* _ASSIGNMENT_
Set down the material exactly, keeping every line whole.

* _PROVIDED DATA_
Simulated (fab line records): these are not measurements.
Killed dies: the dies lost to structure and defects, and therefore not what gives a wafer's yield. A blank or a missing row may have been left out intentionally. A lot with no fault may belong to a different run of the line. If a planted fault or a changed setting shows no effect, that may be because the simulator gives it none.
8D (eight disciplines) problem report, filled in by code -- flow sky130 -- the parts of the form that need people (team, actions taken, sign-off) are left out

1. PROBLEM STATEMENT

* _TASK SOLUTION_
Simulated (fab line records): these are not measurements.
Killed dies: the dies lost to structure and defects, and therefore not what gives a wafer's yield. A blank or a missing row may have been left out intentionally. A lot with no fault may belong to a different run of the line. If a planted fault or a changed setting shows no effect, that may be because the simulator gives it none.
8D (eight disciplines) problem report, filled in by code -- flow sky130 -- the parts of the form that need people (team, actions taken, sign-off) are left out

1. PROBLEM STATEMENT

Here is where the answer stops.